For this exercise, restate word for word only the lines from the first line of the data to the line containing "Starting facts: strength".

# # #

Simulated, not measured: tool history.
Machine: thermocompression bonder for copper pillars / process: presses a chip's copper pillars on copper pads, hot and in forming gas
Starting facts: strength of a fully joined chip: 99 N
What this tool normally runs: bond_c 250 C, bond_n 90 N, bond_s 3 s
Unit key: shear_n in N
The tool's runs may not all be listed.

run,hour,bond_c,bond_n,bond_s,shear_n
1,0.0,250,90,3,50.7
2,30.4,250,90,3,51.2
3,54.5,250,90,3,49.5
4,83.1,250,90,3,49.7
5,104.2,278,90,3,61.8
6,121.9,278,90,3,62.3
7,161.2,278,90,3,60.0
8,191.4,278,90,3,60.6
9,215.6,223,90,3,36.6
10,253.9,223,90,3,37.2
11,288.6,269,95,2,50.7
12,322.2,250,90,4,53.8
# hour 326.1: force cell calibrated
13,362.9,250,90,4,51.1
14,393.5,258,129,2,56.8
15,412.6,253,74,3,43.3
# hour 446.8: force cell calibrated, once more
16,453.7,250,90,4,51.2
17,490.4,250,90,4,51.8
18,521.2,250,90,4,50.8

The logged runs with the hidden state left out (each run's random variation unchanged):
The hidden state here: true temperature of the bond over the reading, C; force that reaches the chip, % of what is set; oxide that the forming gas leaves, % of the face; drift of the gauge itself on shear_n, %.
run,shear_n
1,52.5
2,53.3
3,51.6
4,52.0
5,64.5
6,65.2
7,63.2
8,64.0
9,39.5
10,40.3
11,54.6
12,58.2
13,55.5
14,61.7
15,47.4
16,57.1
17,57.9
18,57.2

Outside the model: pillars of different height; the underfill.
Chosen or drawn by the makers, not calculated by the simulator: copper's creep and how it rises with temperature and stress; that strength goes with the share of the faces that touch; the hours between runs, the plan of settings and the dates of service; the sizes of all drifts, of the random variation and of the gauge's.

# # #

EXERCISE ANSWER:
Simulated, not measured: tool history.
Machine: thermocompression bonder for copper pillars / process: presses a chip's copper pillars on copper pads, hot and in forming gas
Starting facts: strength of a fully joined chip: 99 N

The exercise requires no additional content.